--- START ---

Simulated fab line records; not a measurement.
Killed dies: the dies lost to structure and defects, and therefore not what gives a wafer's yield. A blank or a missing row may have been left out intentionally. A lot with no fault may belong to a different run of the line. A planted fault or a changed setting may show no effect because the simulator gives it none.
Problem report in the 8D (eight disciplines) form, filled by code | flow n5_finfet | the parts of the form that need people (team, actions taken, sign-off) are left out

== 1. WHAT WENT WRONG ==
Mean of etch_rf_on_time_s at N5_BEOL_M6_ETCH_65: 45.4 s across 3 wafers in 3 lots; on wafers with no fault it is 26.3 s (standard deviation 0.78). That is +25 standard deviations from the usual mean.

--- END ---

**Required action:**
Exactly as written above, set down the whole listing again.

**Answer area:**
Simulated fab line records; not a measurement.
Killed dies: the dies lost to structure and defects, and therefore not what gives a wafer's yield. A blank or a missing row may have been left out intentionally. A lot with no fault may belong to a different run of the line. A planted fault or a changed setting may show no effect because the simulator gives it none.
Problem report in the 8D (eight disciplines) form, filled by code | flow n5_finfet | the parts of the form that need people (team, actions taken, sign-off) are left out

== 1. WHAT WENT WRONG ==
Mean of etch_rf_on_time_s at N5_BEOL_M6_ETCH_65: 45.4 s across 3 wafers in 3 lots; on wafers with no fault it is 26.3 s (standard deviation 0.78). That is +25 standard deviations from the usual mean.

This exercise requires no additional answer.